Give back the material that follows, identical in every line.

*** Data excerpts Section Begins ***

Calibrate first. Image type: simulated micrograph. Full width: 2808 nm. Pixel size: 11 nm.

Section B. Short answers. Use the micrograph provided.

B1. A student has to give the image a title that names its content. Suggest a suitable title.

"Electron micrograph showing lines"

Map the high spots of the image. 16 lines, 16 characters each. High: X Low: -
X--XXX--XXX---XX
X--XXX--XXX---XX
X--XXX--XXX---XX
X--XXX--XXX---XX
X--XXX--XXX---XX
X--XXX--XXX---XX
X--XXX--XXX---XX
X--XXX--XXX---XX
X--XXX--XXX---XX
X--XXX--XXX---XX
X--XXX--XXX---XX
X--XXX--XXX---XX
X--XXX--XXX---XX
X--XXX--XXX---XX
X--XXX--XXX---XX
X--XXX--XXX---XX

*** Data excerpts Section Ends ***

- **Exercise output**
Calibrate first. Image type: simulated micrograph. Full width: 2808 nm. Pixel size: 11 nm.

Section B. Short answers. Use the micrograph provided.

B1. A student has to give the image a title that names its content. Suggest a suitable title.

"Electron micrograph showing lines"

Map the high spots of the image. 16 lines, 16 characters each. High: X Low: -
X--XXX--XXX---XX
X--XXX--XXX---XX
X--XXX--XXX---XX
X--XXX--XXX---XX
X--XXX--XXX---XX
X--XXX--XXX---XX
X--XXX--XXX---XX
X--XXX--XXX---XX
X--XXX--XXX---XX
X--XXX--XXX---XX
X--XXX--XXX---XX
X--XXX--XXX---XX
X--XXX--XXX---XX
X--XXX--XXX---XX
X--XXX--XXX---XX
X--XXX--XXX---XX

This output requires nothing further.